The answer must consist only of the lines from the line with "nanometres is fine" to the line with "3. Determine the clear", both included, exactly as they stand below.

**********

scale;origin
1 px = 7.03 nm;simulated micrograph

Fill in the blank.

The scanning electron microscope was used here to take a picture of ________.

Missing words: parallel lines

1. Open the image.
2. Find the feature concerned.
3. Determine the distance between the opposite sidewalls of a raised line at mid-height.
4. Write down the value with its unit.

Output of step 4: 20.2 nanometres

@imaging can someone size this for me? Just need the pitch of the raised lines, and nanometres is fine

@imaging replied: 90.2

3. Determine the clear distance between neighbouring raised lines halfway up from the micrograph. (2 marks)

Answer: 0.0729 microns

**********

Exercise output:
@imaging can someone size this for me? Just need the pitch of the raised lines, and nanometres is fine

@imaging replied: 90.2

3. Determine the clear distance between neighbouring raised lines halfway up from the micrograph. (2 marks)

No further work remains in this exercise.